Exercise. From the first line of the data below, copy each line up to the one containing "Vapour coater for", and include that line too.

[Start of Attachment]
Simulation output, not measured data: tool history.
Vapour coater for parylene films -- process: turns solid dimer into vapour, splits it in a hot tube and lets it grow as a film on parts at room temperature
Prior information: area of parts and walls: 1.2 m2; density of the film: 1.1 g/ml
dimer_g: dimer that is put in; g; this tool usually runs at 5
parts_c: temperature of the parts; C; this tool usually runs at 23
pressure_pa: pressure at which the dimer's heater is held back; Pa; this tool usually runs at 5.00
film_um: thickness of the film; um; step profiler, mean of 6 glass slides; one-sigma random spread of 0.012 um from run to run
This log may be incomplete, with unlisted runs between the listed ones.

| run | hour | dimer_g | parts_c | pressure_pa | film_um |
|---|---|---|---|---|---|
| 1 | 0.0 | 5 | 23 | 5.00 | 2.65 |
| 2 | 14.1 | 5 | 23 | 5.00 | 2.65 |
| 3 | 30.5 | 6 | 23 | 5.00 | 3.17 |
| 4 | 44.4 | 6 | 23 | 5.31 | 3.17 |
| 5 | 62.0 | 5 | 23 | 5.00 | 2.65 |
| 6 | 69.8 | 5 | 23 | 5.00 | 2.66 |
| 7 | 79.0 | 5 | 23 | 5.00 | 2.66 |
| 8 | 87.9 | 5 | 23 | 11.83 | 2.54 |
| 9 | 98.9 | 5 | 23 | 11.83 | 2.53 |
[End of Attachment]

Response.
Simulation output, not measured data: tool history.
Vapour coater for parylene films -- process: turns solid dimer into vapour, splits it in a hot tube and lets it grow as a film on parts at room temperature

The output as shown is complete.